Brief: Set down exactly the lines of the records from the top to the line containing "Usual recipe: coolant's"; include both.

>>>>

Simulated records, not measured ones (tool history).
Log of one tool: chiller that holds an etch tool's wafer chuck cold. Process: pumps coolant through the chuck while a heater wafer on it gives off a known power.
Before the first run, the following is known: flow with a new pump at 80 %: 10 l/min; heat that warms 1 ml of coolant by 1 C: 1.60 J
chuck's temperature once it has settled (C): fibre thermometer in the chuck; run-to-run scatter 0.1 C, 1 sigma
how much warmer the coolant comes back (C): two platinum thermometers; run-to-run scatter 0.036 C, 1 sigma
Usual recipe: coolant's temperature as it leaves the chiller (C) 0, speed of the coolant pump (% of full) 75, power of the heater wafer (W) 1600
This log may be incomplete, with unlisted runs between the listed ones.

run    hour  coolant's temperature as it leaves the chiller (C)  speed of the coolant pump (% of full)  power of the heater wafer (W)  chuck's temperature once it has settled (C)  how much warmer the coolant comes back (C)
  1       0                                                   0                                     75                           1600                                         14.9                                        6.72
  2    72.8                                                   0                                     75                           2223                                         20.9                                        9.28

<<<<

Task answer:
Simulated records, not measured ones (tool history).
Log of one tool: chiller that holds an etch tool's wafer chuck cold. Process: pumps coolant through the chuck while a heater wafer on it gives off a known power.
Before the first run, the following is known: flow with a new pump at 80 %: 10 l/min; heat that warms 1 ml of coolant by 1 C: 1.60 J
chuck's temperature once it has settled (C): fibre thermometer in the chuck; run-to-run scatter 0.1 C, 1 sigma
how much warmer the coolant comes back (C): two platinum thermometers; run-to-run scatter 0.036 C, 1 sigma
Usual recipe: coolant's temperature as it leaves the chiller (C) 0, speed of the coolant pump (% of full) 75, power of the heater wafer (W) 1600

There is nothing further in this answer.